» Work order:
Nothing but the lines from the start of the records through the line that contains "[record] lots = 7, wafers = 21" is to be copied, and each is to be copied exactly.

» Excerpted data:
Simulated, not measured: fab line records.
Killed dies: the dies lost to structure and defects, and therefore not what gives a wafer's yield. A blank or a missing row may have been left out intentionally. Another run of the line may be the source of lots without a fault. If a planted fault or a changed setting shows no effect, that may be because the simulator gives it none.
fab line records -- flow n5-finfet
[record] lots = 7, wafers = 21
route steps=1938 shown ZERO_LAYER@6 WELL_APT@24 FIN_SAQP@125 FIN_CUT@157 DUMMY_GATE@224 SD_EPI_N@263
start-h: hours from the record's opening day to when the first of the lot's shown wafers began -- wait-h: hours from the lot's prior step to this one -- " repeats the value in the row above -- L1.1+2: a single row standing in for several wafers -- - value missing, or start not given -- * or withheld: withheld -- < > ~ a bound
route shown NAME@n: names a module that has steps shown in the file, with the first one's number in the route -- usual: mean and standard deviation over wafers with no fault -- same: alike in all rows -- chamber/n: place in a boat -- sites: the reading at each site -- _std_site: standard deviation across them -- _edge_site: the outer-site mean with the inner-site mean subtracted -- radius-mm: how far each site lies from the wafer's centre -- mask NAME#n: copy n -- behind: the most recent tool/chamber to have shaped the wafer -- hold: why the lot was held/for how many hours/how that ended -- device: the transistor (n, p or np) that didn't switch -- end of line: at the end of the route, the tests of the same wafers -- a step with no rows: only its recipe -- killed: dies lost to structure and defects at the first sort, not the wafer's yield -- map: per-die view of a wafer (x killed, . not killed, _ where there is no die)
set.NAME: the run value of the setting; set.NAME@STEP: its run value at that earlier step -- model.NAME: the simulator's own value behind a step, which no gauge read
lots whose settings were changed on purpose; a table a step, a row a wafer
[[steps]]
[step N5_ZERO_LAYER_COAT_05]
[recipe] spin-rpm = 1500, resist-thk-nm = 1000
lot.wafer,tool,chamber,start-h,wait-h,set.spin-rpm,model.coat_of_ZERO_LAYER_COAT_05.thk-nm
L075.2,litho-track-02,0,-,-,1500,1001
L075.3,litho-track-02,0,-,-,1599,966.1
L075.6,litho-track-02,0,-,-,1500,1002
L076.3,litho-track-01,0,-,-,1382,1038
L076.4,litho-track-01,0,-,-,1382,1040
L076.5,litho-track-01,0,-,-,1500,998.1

» Worked solution:
Simulated, not measured: fab line records.
Killed dies: the dies lost to structure and defects, and therefore not what gives a wafer's yield. A blank or a missing row may have been left out intentionally. Another run of the line may be the source of lots without a fault. If a planted fault or a changed setting shows no effect, that may be because the simulator gives it none.
fab line records -- flow n5-finfet
[record] lots = 7, wafers = 21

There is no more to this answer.